* Activity:
Lines after the one containing "A cross-section is" are to be omitted; print exactly each line from the start of the records up to and including it.

* The data:
==================================================

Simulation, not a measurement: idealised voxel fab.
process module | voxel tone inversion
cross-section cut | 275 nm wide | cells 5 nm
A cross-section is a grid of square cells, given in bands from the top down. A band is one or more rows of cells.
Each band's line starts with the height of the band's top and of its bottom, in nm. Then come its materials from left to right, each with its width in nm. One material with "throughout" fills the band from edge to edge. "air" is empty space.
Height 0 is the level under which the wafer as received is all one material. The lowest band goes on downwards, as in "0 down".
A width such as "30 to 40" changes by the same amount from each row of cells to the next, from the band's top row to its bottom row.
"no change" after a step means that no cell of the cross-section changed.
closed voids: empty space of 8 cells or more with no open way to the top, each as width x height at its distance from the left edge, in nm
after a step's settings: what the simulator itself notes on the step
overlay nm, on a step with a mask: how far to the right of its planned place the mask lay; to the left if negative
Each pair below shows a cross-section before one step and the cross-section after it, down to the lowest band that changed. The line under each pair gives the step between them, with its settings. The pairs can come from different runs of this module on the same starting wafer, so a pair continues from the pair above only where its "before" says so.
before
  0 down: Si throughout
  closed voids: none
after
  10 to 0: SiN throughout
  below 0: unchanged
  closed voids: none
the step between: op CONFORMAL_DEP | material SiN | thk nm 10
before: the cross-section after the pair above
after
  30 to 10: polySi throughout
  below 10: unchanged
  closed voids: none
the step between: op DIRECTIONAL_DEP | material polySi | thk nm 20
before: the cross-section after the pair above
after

==================================================

* Task answer:
Simulation, not a measurement: idealised voxel fab.
process module | voxel tone inversion
cross-section cut | 275 nm wide | cells 5 nm
A cross-section is a grid of square cells, given in bands from the top down. A band is one or more rows of cells.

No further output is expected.